## Exercise
Give back an exact copy of the lines below, from the first through the line with "(+) after a"; please stop there.

## Listed entries
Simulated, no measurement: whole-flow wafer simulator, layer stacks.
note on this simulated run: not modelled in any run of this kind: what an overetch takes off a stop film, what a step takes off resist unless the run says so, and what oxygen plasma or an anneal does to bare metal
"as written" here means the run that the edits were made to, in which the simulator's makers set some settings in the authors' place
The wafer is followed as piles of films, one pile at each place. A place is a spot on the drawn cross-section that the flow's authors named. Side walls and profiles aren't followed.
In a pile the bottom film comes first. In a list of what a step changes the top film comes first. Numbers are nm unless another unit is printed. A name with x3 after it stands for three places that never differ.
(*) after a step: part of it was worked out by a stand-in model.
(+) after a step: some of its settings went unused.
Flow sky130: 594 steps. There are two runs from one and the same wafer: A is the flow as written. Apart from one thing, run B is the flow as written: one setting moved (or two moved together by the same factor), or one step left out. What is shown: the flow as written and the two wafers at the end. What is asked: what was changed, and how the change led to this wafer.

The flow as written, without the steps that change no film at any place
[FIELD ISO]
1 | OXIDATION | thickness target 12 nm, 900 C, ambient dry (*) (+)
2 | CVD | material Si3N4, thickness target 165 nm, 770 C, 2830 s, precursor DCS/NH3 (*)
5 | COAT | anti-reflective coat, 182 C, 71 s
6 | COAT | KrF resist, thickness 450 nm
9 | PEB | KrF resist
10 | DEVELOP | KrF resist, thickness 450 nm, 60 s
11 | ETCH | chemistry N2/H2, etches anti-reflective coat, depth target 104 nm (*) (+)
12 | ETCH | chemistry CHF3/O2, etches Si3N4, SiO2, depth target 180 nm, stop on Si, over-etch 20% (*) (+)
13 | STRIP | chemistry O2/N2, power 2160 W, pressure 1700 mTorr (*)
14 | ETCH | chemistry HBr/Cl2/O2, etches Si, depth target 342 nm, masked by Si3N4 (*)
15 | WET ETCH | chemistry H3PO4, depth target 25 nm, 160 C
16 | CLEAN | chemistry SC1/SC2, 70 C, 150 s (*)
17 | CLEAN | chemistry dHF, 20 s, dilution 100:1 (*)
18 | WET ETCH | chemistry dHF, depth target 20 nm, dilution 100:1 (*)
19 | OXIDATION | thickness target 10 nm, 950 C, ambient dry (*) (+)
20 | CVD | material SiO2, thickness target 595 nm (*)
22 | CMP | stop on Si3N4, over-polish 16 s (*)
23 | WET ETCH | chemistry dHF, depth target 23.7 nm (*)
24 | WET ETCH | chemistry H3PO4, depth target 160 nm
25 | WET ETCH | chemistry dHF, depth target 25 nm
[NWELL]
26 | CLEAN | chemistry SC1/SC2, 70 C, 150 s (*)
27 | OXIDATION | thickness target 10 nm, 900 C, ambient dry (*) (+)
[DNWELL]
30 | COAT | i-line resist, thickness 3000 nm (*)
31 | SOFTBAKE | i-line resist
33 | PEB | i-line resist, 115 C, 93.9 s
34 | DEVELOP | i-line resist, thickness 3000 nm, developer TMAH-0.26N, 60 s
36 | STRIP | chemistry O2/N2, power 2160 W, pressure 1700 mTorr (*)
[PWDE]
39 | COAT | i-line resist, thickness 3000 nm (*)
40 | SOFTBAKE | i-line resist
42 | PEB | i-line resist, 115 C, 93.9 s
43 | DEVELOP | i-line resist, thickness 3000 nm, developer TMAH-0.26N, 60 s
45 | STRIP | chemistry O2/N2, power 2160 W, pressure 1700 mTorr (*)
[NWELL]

## Exercise solution
Simulated, no measurement: whole-flow wafer simulator, layer stacks.
note on this simulated run: not modelled in any run of this kind: what an overetch takes off a stop film, what a step takes off resist unless the run says so, and what oxygen plasma or an anneal does to bare metal
"as written" here means the run that the edits were made to, in which the simulator's makers set some settings in the authors' place
The wafer is followed as piles of films, one pile at each place. A place is a spot on the drawn cross-section that the flow's authors named. Side walls and profiles aren't followed.
In a pile the bottom film comes first. In a list of what a step changes the top film comes first. Numbers are nm unless another unit is printed. A name with x3 after it stands for three places that never differ.
(*) after a step: part of it was worked out by a stand-in model.
(+) after a step: some of its settings went unused.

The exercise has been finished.